━━━━━━━━━━━━━━━━

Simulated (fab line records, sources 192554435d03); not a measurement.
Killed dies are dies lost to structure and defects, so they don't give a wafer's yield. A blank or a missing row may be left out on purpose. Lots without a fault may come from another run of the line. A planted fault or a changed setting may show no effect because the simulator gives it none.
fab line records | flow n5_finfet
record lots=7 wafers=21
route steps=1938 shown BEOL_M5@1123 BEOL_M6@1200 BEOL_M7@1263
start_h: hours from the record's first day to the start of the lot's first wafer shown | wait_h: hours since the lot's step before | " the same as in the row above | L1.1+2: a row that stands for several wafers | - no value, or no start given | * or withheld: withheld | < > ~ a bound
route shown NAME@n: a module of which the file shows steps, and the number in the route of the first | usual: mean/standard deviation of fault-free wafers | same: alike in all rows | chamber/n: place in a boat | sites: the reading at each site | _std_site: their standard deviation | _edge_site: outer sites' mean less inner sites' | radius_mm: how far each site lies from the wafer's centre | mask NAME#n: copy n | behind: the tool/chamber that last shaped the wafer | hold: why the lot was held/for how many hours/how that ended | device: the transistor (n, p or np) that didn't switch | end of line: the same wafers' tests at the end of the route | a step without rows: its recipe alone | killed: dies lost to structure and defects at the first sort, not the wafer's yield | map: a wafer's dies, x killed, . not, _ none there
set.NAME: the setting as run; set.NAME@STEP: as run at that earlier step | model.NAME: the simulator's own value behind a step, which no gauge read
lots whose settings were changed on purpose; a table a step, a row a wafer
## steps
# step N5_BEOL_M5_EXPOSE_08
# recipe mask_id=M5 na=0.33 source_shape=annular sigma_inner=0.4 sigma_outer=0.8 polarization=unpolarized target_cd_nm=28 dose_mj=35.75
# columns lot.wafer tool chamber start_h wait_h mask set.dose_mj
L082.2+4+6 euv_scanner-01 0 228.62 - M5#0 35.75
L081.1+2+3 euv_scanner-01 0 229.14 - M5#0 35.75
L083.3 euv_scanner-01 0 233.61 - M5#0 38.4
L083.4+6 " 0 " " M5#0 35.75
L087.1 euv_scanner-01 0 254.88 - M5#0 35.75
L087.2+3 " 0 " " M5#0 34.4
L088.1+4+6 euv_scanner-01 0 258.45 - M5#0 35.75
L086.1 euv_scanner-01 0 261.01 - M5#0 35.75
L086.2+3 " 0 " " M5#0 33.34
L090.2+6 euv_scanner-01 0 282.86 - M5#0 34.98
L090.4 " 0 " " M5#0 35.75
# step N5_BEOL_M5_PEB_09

━━━━━━━━━━━━━━━━

### Requirement:
Return exactly, and only, the lines above starting at the line that contains "set.NAME: the setting" and ending at the line that contains "L090.2+6 euv_scanner-01 0 282.86 - M5#0 34.98".

### Written reply:
set.NAME: the setting as run; set.NAME@STEP: as run at that earlier step | model.NAME: the simulator's own value behind a step, which no gauge read
lots whose settings were changed on purpose; a table a step, a row a wafer
## steps
# step N5_BEOL_M5_EXPOSE_08
# recipe mask_id=M5 na=0.33 source_shape=annular sigma_inner=0.4 sigma_outer=0.8 polarization=unpolarized target_cd_nm=28 dose_mj=35.75
# columns lot.wafer tool chamber start_h wait_h mask set.dose_mj
L082.2+4+6 euv_scanner-01 0 228.62 - M5#0 35.75
L081.1+2+3 euv_scanner-01 0 229.14 - M5#0 35.75
L083.3 euv_scanner-01 0 233.61 - M5#0 38.4
L083.4+6 " 0 " " M5#0 35.75
L087.1 euv_scanner-01 0 254.88 - M5#0 35.75
L087.2+3 " 0 " " M5#0 34.4
L088.1+4+6 euv_scanner-01 0 258.45 - M5#0 35.75
L086.1 euv_scanner-01 0 261.01 - M5#0 35.75
L086.2+3 " 0 " " M5#0 33.34
L090.2+6 euv_scanner-01 0 282.86 - M5#0 34.98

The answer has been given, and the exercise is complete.